**Assignment**
The answer should consist solely of the lines from the first one below through the line containing "6 chambers of", copied exactly.

**Given data**
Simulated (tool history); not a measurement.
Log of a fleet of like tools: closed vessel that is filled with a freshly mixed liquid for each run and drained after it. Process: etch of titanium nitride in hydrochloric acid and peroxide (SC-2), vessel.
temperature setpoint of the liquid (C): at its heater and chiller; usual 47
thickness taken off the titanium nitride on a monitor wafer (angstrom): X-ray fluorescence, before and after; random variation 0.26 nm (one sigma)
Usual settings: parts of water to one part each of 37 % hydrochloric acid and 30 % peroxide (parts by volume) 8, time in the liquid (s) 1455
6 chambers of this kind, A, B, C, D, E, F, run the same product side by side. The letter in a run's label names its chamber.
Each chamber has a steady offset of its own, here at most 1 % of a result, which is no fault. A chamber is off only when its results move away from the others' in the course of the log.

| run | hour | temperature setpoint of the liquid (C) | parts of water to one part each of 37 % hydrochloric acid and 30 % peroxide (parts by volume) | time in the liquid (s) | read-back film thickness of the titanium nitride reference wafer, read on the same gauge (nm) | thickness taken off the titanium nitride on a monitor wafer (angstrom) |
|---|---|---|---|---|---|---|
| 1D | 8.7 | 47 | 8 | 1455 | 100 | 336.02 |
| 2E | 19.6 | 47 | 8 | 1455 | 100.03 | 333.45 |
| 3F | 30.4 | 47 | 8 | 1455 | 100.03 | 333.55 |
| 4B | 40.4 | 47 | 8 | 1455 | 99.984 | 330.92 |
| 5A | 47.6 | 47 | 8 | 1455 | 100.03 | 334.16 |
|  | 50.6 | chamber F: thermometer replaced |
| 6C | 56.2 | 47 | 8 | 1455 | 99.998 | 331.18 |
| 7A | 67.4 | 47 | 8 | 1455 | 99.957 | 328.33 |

**Answer area**
Simulated (tool history); not a measurement.
Log of a fleet of like tools: closed vessel that is filled with a freshly mixed liquid for each run and drained after it. Process: etch of titanium nitride in hydrochloric acid and peroxide (SC-2), vessel.
temperature setpoint of the liquid (C): at its heater and chiller; usual 47
thickness taken off the titanium nitride on a monitor wafer (angstrom): X-ray fluorescence, before and after; random variation 0.26 nm (one sigma)
Usual settings: parts of water to one part each of 37 % hydrochloric acid and 30 % peroxide (parts by volume) 8, time in the liquid (s) 1455
6 chambers of this kind, A, B, C, D, E, F, run the same product side by side. The letter in a run's label names its chamber.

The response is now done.